§ §
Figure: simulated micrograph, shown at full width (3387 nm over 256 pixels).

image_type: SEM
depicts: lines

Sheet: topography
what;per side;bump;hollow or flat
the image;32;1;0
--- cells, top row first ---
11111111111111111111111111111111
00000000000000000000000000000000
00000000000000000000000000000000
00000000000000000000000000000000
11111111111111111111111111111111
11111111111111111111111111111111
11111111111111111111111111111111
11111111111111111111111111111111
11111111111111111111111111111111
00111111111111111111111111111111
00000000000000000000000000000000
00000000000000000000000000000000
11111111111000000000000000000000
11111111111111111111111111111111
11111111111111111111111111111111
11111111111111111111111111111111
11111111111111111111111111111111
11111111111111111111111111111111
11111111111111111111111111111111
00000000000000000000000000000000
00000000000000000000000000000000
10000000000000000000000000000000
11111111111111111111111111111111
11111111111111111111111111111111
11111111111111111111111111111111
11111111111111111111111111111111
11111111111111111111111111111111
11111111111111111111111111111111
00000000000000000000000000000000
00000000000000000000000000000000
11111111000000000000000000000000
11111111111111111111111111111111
§ §

Restate, word for word, the listing above from its first line through the line that contains "10000000000000000000000000000000", keeping both of those lines.

Figure: simulated micrograph, shown at full width (3387 nm over 256 pixels).

image_type: SEM
depicts: lines

Sheet: topography
what;per side;bump;hollow or flat
the image;32;1;0
--- cells, top row first ---
11111111111111111111111111111111
00000000000000000000000000000000
00000000000000000000000000000000
00000000000000000000000000000000
11111111111111111111111111111111
11111111111111111111111111111111
11111111111111111111111111111111
11111111111111111111111111111111
11111111111111111111111111111111
00111111111111111111111111111111
00000000000000000000000000000000
00000000000000000000000000000000
11111111111000000000000000000000
11111111111111111111111111111111
11111111111111111111111111111111
11111111111111111111111111111111
11111111111111111111111111111111
11111111111111111111111111111111
11111111111111111111111111111111
00000000000000000000000000000000
00000000000000000000000000000000
10000000000000000000000000000000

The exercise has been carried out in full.